Print each record below word for word.

Records provided
****

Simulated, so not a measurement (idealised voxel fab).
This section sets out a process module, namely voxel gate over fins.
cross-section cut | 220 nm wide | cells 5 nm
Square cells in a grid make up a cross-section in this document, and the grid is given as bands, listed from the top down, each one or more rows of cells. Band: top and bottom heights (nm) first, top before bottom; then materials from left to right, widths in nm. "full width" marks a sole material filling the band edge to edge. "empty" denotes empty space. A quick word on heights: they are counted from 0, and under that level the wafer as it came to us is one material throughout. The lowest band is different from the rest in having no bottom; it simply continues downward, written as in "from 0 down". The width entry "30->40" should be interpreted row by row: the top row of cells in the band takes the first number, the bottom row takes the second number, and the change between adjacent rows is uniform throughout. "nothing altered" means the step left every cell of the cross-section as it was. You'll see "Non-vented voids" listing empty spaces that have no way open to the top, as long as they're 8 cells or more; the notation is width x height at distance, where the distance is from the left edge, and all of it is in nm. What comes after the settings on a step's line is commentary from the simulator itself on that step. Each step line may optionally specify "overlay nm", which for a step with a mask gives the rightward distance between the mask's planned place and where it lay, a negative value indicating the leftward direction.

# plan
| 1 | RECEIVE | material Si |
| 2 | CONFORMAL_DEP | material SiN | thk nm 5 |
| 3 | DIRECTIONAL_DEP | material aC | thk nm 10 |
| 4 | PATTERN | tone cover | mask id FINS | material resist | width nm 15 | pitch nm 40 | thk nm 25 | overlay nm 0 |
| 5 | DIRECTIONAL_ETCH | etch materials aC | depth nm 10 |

****

Task solution
Simulated, so not a measurement (idealised voxel fab).
This section sets out a process module, namely voxel gate over fins.
cross-section cut | 220 nm wide | cells 5 nm
Square cells in a grid make up a cross-section in this document, and the grid is given as bands, listed from the top down, each one or more rows of cells. Band: top and bottom heights (nm) first, top before bottom; then materials from left to right, widths in nm. "full width" marks a sole material filling the band edge to edge. "empty" denotes empty space. A quick word on heights: they are counted from 0, and under that level the wafer as it came to us is one material throughout. The lowest band is different from the rest in having no bottom; it simply continues downward, written as in "from 0 down". The width entry "30->40" should be interpreted row by row: the top row of cells in the band takes the first number, the bottom row takes the second number, and the change between adjacent rows is uniform throughout. "nothing altered" means the step left every cell of the cross-section as it was. You'll see "Non-vented voids" listing empty spaces that have no way open to the top, as long as they're 8 cells or more; the notation is width x height at distance, where the distance is from the left edge, and all of it is in nm. What comes after the settings on a step's line is commentary from the simulator itself on that step. Each step line may optionally specify "overlay nm", which for a step with a mask gives the rightward distance between the mask's planned place and where it lay, a negative value indicating the leftward direction.

# plan
| 1 | RECEIVE | material Si |
| 2 | CONFORMAL_DEP | material SiN | thk nm 5 |
| 3 | DIRECTIONAL_DEP | material aC | thk nm 10 |
| 4 | PATTERN | tone cover | mask id FINS | material resist | width nm 15 | pitch nm 40 | thk nm 25 | overlay nm 0 |
| 5 | DIRECTIONAL_ETCH | etch materials aC | depth nm 10 |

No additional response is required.